- _Required action_: Return the lines below exactly as they appear, please, starting with the first and ending with the one that contains "start-h: start of".

- _Recorded information_:
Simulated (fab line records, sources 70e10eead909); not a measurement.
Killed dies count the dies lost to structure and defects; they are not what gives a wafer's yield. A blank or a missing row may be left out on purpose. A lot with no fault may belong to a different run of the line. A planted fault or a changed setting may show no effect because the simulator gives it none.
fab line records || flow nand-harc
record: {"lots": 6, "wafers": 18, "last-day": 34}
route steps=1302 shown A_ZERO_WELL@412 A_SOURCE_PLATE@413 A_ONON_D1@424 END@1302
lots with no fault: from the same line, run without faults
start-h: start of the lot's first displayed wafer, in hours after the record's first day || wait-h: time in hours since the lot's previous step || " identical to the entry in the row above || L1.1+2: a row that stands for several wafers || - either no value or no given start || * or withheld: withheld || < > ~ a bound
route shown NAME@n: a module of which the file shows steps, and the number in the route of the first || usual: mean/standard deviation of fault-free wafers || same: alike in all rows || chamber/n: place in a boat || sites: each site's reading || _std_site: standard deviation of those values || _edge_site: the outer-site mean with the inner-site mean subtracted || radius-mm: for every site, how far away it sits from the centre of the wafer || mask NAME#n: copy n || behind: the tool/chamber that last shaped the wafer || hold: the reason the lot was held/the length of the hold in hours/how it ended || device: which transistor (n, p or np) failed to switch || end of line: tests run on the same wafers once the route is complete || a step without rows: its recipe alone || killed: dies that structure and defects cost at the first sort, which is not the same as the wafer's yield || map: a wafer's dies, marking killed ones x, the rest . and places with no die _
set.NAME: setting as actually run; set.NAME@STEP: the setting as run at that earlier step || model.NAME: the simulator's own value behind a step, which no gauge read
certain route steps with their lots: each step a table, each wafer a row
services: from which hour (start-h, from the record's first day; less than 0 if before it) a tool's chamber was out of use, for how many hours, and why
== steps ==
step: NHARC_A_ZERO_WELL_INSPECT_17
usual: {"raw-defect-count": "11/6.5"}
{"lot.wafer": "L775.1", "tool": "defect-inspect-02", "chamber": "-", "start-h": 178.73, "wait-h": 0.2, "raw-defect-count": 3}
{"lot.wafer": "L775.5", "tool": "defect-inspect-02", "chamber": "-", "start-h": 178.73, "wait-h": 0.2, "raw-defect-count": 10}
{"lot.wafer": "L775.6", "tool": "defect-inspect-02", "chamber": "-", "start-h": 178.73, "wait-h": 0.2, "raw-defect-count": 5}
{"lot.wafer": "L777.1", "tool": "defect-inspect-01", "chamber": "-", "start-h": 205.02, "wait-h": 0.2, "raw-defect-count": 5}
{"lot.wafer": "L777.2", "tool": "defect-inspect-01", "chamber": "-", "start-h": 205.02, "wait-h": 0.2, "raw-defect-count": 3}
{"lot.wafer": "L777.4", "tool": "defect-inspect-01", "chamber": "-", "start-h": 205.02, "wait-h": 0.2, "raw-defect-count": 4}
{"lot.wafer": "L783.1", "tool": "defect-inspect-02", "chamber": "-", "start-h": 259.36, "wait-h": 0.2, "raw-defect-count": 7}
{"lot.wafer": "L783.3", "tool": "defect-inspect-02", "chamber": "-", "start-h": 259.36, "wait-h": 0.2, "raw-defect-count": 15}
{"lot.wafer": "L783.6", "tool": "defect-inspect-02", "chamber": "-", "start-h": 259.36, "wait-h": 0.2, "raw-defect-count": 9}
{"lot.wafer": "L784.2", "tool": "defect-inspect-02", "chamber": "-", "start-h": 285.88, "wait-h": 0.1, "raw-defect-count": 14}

- _Exercise answer_:
Simulated (fab line records, sources 70e10eead909); not a measurement.
Killed dies count the dies lost to structure and defects; they are not what gives a wafer's yield. A blank or a missing row may be left out on purpose. A lot with no fault may belong to a different run of the line. A planted fault or a changed setting may show no effect because the simulator gives it none.
fab line records || flow nand-harc
record: {"lots": 6, "wafers": 18, "last-day": 34}
route steps=1302 shown A_ZERO_WELL@412 A_SOURCE_PLATE@413 A_ONON_D1@424 END@1302
lots with no fault: from the same line, run without faults
start-h: start of the lot's first displayed wafer, in hours after the record's first day || wait-h: time in hours since the lot's previous step || " identical to the entry in the row above || L1.1+2: a row that stands for several wafers || - either no value or no given start || * or withheld: withheld || < > ~ a bound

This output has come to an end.